Work order ▸ Set out the listing word for word. End with the line that contains "Interviewer: Suppose a".

Listed records ▸
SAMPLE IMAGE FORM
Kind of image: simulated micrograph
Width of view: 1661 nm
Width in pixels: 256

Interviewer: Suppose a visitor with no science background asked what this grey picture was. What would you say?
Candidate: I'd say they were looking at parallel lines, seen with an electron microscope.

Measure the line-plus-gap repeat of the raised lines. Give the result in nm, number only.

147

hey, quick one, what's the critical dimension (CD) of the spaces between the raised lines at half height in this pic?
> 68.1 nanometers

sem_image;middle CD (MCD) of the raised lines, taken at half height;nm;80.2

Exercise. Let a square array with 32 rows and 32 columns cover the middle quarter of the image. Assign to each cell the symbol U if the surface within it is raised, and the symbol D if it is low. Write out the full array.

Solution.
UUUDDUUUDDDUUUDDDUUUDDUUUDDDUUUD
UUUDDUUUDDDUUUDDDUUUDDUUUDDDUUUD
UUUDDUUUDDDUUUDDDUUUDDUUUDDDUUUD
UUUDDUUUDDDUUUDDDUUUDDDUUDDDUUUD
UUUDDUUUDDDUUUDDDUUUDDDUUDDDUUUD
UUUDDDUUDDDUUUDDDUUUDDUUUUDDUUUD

Task output ▸
SAMPLE IMAGE FORM
Kind of image: simulated micrograph
Width of view: 1661 nm
Width in pixels: 256

Interviewer: Suppose a visitor with no science background asked what this grey picture was. What would you say?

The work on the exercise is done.